Brief:
Exactly the lines from the start of the data below through the line containing "Notebook entry: vertical" must be returned, and no others.

(Entries supplied Opens)

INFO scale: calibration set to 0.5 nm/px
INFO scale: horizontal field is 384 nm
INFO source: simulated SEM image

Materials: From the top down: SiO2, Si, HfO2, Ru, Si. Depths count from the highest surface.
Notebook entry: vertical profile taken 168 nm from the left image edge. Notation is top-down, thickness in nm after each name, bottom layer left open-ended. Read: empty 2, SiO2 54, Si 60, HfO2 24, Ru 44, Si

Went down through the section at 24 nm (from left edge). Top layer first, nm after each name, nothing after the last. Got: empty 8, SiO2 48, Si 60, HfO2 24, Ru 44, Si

(Entries supplied Closes)

Task solution:
INFO scale: calibration set to 0.5 nm/px
INFO scale: horizontal field is 384 nm
INFO source: simulated SEM image

Materials: From the top down: SiO2, Si, HfO2, Ru, Si. Depths count from the highest surface.
Notebook entry: vertical profile taken 168 nm from the left image edge. Notation is top-down, thickness in nm after each name, bottom layer left open-ended. Read: empty 2, SiO2 54, Si 60, HfO2 24, Ru 44, Si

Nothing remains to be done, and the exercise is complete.